Work instruction
Give back exactly the stretch of data below from the line holding "hey what's this sem pic of??" through the line holding "Missing number: 0.271", both ends included, and leave the remaining lines out.

---------- Source material

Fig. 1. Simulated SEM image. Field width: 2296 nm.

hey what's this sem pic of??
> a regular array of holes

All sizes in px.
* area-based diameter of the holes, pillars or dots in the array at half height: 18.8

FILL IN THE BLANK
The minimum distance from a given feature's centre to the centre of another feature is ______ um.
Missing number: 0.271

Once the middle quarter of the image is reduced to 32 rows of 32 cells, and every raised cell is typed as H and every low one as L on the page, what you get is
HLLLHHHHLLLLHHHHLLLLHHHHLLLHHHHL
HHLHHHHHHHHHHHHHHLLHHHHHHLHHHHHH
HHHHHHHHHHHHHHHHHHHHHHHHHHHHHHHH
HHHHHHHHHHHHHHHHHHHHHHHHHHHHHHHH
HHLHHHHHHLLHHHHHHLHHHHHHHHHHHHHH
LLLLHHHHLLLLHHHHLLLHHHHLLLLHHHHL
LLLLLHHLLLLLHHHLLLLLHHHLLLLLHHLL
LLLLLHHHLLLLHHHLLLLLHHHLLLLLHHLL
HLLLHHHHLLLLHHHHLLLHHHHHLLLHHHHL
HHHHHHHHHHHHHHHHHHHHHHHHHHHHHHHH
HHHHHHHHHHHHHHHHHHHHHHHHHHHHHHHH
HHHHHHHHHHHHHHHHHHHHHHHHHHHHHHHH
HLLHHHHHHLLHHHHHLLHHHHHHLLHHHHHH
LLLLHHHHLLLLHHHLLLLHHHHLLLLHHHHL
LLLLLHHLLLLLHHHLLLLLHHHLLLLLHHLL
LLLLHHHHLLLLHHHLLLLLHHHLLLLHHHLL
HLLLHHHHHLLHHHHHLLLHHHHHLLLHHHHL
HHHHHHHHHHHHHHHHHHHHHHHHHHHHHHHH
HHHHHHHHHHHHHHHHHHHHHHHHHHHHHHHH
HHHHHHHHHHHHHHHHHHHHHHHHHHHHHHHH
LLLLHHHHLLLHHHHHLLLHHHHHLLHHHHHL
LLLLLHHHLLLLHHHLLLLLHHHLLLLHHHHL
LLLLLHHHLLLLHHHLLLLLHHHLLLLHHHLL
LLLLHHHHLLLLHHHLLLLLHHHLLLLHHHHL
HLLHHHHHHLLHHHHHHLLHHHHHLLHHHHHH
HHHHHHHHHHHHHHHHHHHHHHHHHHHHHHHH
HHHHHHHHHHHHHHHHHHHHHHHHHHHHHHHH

--------------------

Exercise result
hey what's this sem pic of??
> a regular array of holes

All sizes in px.
* area-based diameter of the holes, pillars or dots in the array at half height: 18.8

FILL IN THE BLANK
The minimum distance from a given feature's centre to the centre of another feature is ______ um.
Missing number: 0.271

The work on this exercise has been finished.